> [ASSIGNMENT]: Write the entries again exactly, with no line missing.

> [INPUT DATA]:
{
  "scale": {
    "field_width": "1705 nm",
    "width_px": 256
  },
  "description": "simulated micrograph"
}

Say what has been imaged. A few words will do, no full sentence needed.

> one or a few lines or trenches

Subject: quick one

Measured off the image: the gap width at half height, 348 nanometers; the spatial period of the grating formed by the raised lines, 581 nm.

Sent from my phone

> [EXERCISE OUTPUT]:
{
  "scale": {
    "field_width": "1705 nm",
    "width_px": 256
  },
  "description": "simulated micrograph"
}

Say what has been imaged. A few words will do, no full sentence needed.

> one or a few lines or trenches

Subject: quick one

Measured off the image: the gap width at half height, 348 nanometers; the spatial period of the grating formed by the raised lines, 581 nm.

Sent from my phone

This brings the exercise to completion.